Information given
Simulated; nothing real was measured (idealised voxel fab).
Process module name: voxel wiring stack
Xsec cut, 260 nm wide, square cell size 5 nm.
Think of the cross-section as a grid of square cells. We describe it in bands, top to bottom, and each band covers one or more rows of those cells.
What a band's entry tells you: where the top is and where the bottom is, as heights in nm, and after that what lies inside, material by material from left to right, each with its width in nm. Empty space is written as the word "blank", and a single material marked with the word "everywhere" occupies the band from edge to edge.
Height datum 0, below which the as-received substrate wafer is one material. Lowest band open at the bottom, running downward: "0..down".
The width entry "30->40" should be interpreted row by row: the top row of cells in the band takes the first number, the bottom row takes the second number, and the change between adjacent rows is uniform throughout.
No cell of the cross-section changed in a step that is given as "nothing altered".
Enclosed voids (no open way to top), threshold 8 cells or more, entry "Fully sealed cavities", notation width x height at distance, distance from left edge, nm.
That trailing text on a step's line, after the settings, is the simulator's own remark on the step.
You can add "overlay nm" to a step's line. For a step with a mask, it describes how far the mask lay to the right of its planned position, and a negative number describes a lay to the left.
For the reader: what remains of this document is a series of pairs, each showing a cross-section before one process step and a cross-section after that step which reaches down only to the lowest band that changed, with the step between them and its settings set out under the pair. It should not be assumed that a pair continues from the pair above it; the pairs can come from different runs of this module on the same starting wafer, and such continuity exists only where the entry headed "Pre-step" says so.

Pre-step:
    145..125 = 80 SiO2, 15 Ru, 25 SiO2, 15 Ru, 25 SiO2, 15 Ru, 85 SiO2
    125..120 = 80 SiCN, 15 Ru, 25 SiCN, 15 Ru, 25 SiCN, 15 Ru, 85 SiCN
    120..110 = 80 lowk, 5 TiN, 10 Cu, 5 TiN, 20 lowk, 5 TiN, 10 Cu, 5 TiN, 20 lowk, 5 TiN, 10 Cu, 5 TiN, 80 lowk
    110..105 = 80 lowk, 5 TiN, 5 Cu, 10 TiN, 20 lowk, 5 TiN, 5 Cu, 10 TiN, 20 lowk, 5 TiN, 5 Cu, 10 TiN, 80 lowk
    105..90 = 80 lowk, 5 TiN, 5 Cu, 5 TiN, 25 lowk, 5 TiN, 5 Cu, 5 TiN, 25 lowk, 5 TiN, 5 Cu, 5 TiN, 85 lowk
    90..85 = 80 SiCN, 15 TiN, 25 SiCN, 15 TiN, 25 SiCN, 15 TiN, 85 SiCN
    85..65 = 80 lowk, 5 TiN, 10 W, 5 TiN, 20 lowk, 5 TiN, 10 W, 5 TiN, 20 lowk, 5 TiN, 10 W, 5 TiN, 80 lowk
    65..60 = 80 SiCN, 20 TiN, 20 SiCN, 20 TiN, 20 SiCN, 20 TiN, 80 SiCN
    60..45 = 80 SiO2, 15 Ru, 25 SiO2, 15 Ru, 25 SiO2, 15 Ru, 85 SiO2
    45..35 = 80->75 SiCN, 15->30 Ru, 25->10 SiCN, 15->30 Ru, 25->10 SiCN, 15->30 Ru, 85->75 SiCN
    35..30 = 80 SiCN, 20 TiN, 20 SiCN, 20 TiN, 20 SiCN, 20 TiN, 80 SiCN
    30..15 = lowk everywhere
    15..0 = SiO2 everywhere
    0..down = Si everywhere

Work request
Please give back exactly the lines of the listing above that run from the one containing "Process module name: voxel wiring stack" through the one containing "No cell of the", and only those.

Task result
Process module name: voxel wiring stack
Xsec cut, 260 nm wide, square cell size 5 nm.
Think of the cross-section as a grid of square cells. We describe it in bands, top to bottom, and each band covers one or more rows of those cells.
What a band's entry tells you: where the top is and where the bottom is, as heights in nm, and after that what lies inside, material by material from left to right, each with its width in nm. Empty space is written as the word "blank", and a single material marked with the word "everywhere" occupies the band from edge to edge.
Height datum 0, below which the as-received substrate wafer is one material. Lowest band open at the bottom, running downward: "0..down".
The width entry "30->40" should be interpreted row by row: the top row of cells in the band takes the first number, the bottom row takes the second number, and the change between adjacent rows is uniform throughout.
No cell of the cross-section changed in a step that is given as "nothing altered".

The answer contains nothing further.